### Required action
For this exercise, repeat the listing below from its first line through the line containing "Solution. The micrograph depicts lines.", exactly as written.

### Supplied entries
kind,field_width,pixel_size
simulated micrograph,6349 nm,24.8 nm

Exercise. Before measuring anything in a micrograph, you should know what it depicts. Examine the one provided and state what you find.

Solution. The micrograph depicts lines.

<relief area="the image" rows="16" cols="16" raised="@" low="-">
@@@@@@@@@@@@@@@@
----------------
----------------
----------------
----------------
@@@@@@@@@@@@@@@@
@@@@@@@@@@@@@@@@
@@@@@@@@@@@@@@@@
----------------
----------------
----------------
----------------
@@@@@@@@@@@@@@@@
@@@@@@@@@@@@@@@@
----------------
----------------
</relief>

### Answer space
kind,field_width,pixel_size
simulated micrograph,6349 nm,24.8 nm

Exercise. Before measuring anything in a micrograph, you should know what it depicts. Examine the one provided and state what you find.

Solution. The micrograph depicts lines.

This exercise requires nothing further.